BEGIN

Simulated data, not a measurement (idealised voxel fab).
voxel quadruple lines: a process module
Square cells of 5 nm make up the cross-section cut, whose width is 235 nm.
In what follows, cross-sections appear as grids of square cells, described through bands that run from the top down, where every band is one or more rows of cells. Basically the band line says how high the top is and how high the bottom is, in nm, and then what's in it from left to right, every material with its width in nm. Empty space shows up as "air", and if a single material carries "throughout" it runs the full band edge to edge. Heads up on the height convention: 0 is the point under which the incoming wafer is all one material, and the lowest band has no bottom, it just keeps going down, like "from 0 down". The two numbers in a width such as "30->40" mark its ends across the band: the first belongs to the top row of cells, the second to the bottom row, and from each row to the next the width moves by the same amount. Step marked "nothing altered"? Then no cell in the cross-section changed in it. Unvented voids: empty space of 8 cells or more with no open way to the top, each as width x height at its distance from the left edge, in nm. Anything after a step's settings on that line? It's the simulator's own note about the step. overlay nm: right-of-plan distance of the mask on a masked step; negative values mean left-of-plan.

END

Requirement =>
Word for word, write out each entry shown above.

Answer area =>
Simulated data, not a measurement (idealised voxel fab).
voxel quadruple lines: a process module
Square cells of 5 nm make up the cross-section cut, whose width is 235 nm.
In what follows, cross-sections appear as grids of square cells, described through bands that run from the top down, where every band is one or more rows of cells. Basically the band line says how high the top is and how high the bottom is, in nm, and then what's in it from left to right, every material with its width in nm. Empty space shows up as "air", and if a single material carries "throughout" it runs the full band edge to edge. Heads up on the height convention: 0 is the point under which the incoming wafer is all one material, and the lowest band has no bottom, it just keeps going down, like "from 0 down". The two numbers in a width such as "30->40" mark its ends across the band: the first belongs to the top row of cells, the second to the bottom row, and from each row to the next the width moves by the same amount. Step marked "nothing altered"? Then no cell in the cross-section changed in it. Unvented voids: empty space of 8 cells or more with no open way to the top, each as width x height at its distance from the left edge, in nm. Anything after a step's settings on that line? It's the simulator's own note about the step. overlay nm: right-of-plan distance of the mask on a masked step; negative values mean left-of-plan.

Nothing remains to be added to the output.